* _Assignment_: Word for word, restate every entry shown below.

* _Data for review_:
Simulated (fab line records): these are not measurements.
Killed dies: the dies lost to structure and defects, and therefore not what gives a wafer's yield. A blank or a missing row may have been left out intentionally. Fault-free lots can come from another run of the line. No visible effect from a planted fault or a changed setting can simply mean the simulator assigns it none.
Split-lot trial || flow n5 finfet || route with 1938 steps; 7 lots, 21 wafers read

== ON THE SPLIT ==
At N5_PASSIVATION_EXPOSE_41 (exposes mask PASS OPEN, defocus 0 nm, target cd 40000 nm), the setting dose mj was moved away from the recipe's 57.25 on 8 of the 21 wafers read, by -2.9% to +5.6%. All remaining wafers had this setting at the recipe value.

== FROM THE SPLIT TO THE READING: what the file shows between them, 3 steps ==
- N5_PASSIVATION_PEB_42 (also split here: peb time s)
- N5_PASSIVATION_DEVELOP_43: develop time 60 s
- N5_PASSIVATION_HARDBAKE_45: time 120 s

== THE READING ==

* _Response_:
Simulated (fab line records): these are not measurements.
Killed dies: the dies lost to structure and defects, and therefore not what gives a wafer's yield. A blank or a missing row may have been left out intentionally. Fault-free lots can come from another run of the line. No visible effect from a planted fault or a changed setting can simply mean the simulator assigns it none.
Split-lot trial || flow n5 finfet || route with 1938 steps; 7 lots, 21 wafers read

== ON THE SPLIT ==
At N5_PASSIVATION_EXPOSE_41 (exposes mask PASS OPEN, defocus 0 nm, target cd 40000 nm), the setting dose mj was moved away from the recipe's 57.25 on 8 of the 21 wafers read, by -2.9% to +5.6%. All remaining wafers had this setting at the recipe value.

== FROM THE SPLIT TO THE READING: what the file shows between them, 3 steps ==
- N5_PASSIVATION_PEB_42 (also split here: peb time s)
- N5_PASSIVATION_DEVELOP_43: develop time 60 s
- N5_PASSIVATION_HARDBAKE_45: time 120 s

== THE READING ==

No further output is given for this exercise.